## Assigned task
Repeat each entry word for word.

## Data for analysis
+-------+

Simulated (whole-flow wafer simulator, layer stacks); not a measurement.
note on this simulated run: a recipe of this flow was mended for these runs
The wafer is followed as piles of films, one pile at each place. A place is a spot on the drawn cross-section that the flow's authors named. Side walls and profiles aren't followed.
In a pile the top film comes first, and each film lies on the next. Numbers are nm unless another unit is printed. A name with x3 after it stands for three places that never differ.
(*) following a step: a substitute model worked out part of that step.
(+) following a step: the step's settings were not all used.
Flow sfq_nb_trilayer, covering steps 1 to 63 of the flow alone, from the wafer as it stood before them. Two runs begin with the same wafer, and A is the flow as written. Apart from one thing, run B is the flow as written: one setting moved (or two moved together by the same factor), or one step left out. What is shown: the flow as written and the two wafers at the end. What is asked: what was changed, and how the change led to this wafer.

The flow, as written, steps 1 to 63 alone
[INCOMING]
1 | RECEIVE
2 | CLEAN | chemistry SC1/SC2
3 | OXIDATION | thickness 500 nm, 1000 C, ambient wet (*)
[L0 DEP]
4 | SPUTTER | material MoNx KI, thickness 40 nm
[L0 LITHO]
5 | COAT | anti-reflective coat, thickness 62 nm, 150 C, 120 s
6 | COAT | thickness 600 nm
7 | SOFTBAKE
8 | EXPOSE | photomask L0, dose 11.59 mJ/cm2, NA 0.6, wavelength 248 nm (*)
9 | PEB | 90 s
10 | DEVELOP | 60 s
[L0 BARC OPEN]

+-------+

## Expected answer
Simulated (whole-flow wafer simulator, layer stacks); not a measurement.
note on this simulated run: a recipe of this flow was mended for these runs
The wafer is followed as piles of films, one pile at each place. A place is a spot on the drawn cross-section that the flow's authors named. Side walls and profiles aren't followed.
In a pile the top film comes first, and each film lies on the next. Numbers are nm unless another unit is printed. A name with x3 after it stands for three places that never differ.
(*) following a step: a substitute model worked out part of that step.
(+) following a step: the step's settings were not all used.
Flow sfq_nb_trilayer, covering steps 1 to 63 of the flow alone, from the wafer as it stood before them. Two runs begin with the same wafer, and A is the flow as written. Apart from one thing, run B is the flow as written: one setting moved (or two moved together by the same factor), or one step left out. What is shown: the flow as written and the two wafers at the end. What is asked: what was changed, and how the change led to this wafer.

The flow, as written, steps 1 to 63 alone
[INCOMING]
1 | RECEIVE
2 | CLEAN | chemistry SC1/SC2
3 | OXIDATION | thickness 500 nm, 1000 C, ambient wet (*)
[L0 DEP]
4 | SPUTTER | material MoNx KI, thickness 40 nm
[L0 LITHO]
5 | COAT | anti-reflective coat, thickness 62 nm, 150 C, 120 s
6 | COAT | thickness 600 nm
7 | SOFTBAKE
8 | EXPOSE | photomask L0, dose 11.59 mJ/cm2, NA 0.6, wavelength 248 nm (*)
9 | PEB | 90 s
10 | DEVELOP | 60 s
[L0 BARC OPEN]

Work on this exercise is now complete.